Output all the data exactly as it appears below.

_MATERIAL PROVIDED_:
________________________

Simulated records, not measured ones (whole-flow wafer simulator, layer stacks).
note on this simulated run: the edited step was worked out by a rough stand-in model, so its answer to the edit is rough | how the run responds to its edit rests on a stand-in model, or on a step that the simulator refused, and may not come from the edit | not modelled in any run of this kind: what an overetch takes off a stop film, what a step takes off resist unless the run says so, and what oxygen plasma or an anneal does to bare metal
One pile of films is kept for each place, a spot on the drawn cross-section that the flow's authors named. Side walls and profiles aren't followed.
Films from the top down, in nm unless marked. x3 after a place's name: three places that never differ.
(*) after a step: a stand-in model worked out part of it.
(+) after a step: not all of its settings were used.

________________________

_ANSWER SECTION_:
Simulated records, not measured ones (whole-flow wafer simulator, layer stacks).
note on this simulated run: the edited step was worked out by a rough stand-in model, so its answer to the edit is rough | how the run responds to its edit rests on a stand-in model, or on a step that the simulator refused, and may not come from the edit | not modelled in any run of this kind: what an overetch takes off a stop film, what a step takes off resist unless the run says so, and what oxygen plasma or an anneal does to bare metal
One pile of films is kept for each place, a spot on the drawn cross-section that the flow's authors named. Side walls and profiles aren't followed.
Films from the top down, in nm unless marked. x3 after a place's name: three places that never differ.
(*) after a step: a stand-in model worked out part of it.
(+) after a step: not all of its settings were used.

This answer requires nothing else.